### Source data

=== Section Start ===

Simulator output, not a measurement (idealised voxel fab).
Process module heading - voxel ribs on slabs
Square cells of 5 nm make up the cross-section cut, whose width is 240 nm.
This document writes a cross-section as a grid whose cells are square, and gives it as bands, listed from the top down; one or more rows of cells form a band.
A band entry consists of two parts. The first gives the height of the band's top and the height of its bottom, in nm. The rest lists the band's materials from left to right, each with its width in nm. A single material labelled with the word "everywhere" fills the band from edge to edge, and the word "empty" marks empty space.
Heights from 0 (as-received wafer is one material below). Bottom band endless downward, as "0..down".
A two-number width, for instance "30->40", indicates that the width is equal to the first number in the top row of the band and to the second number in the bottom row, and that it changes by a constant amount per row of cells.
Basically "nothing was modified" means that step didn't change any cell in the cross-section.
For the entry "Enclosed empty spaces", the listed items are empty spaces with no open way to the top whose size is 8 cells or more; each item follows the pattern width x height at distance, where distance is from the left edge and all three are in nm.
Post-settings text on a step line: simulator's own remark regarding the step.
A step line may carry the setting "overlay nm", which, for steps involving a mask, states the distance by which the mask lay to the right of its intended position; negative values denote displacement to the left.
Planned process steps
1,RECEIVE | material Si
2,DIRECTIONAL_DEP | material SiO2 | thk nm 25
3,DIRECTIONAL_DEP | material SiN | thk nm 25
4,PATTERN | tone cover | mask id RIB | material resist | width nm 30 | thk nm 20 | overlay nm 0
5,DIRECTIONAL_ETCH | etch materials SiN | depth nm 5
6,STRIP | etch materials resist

=== Section End ===

### Brief
Reproduce only the lines above spanning from the line containing "3,DIRECTIONAL_DEP | material SiN | thk nm 25" through the line containing "5,DIRECTIONAL_ETCH | etch", word for word.

### Task result
3,DIRECTIONAL_DEP | material SiN | thk nm 25
4,PATTERN | tone cover | mask id RIB | material resist | width nm 30 | thk nm 20 | overlay nm 0
5,DIRECTIONAL_ETCH | etch materials SiN | depth nm 5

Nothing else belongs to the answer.